PROVIDED INFORMATION:
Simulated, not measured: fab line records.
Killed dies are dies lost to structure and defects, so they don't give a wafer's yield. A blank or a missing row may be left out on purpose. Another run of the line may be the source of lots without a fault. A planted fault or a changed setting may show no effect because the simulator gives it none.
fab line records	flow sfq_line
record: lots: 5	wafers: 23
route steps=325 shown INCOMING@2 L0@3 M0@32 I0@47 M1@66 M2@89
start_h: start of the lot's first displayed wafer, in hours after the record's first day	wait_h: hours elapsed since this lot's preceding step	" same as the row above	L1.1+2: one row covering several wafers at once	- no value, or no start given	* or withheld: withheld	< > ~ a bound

ASSIGNMENT: Repeat each record verbatim.

TASK ANSWER:
Simulated, not measured: fab line records.
Killed dies are dies lost to structure and defects, so they don't give a wafer's yield. A blank or a missing row may be left out on purpose. Another run of the line may be the source of lots without a fault. A planted fault or a changed setting may show no effect because the simulator gives it none.
fab line records	flow sfq_line
record: lots: 5	wafers: 23
route steps=325 shown INCOMING@2 L0@3 M0@32 I0@47 M1@66 M2@89
start_h: start of the lot's first displayed wafer, in hours after the record's first day	wait_h: hours elapsed since this lot's preceding step	" same as the row above	L1.1+2: one row covering several wafers at once	- no value, or no start given	* or withheld: withheld	< > ~ a bound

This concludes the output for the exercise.